= Requirement =
Output all of the listing, leaving every line exactly as written.

= Material shown =
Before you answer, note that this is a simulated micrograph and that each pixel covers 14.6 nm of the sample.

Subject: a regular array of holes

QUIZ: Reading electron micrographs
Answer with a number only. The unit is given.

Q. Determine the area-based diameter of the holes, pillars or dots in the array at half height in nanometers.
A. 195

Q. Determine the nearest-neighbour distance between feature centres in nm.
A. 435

= Task result =
Before you answer, note that this is a simulated micrograph and that each pixel covers 14.6 nm of the sample.

Subject: a regular array of holes

QUIZ: Reading electron micrographs
Answer with a number only. The unit is given.

Q. Determine the area-based diameter of the holes, pillars or dots in the array at half height in nanometers.
A. 195

Q. Determine the nearest-neighbour distance between feature centres in nm.
A. 435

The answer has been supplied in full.